- [Extracted material]:
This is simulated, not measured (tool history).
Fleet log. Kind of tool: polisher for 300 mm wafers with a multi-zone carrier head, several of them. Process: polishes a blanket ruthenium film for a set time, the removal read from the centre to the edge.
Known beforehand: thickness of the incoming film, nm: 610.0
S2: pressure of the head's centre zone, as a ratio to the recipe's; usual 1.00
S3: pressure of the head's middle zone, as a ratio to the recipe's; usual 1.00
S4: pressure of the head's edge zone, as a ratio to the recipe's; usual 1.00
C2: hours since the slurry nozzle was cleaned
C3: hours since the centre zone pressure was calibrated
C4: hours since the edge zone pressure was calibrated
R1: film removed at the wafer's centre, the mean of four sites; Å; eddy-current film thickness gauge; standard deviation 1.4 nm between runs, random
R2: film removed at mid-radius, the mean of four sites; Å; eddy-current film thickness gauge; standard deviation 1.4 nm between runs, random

- [Action item]:
Everything from the first line of the material through the line containing "C4: hours since" is to be printed exactly; lines after that are to be left out.

- [Written answer]:
This is simulated, not measured (tool history).
Fleet log. Kind of tool: polisher for 300 mm wafers with a multi-zone carrier head, several of them. Process: polishes a blanket ruthenium film for a set time, the removal read from the centre to the edge.
Known beforehand: thickness of the incoming film, nm: 610.0
S2: pressure of the head's centre zone, as a ratio to the recipe's; usual 1.00
S3: pressure of the head's middle zone, as a ratio to the recipe's; usual 1.00
S4: pressure of the head's edge zone, as a ratio to the recipe's; usual 1.00
C2: hours since the slurry nozzle was cleaned
C3: hours since the centre zone pressure was calibrated
C4: hours since the edge zone pressure was calibrated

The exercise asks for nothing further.